Your output should contain every record, unchanged.

==========
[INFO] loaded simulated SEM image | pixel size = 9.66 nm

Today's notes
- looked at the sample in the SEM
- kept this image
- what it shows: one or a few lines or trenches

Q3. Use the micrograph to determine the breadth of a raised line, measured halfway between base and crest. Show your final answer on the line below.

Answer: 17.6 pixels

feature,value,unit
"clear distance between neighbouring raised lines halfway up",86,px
==========

■ **YOUR RESPONSE**:
[INFO] loaded simulated SEM image | pixel size = 9.66 nm

Today's notes
- looked at the sample in the SEM
- kept this image
- what it shows: one or a few lines or trenches

Q3. Use the micrograph to determine the breadth of a raised line, measured halfway between base and crest. Show your final answer on the line below.

Answer: 17.6 pixels

feature,value,unit
"clear distance between neighbouring raised lines halfway up",86,px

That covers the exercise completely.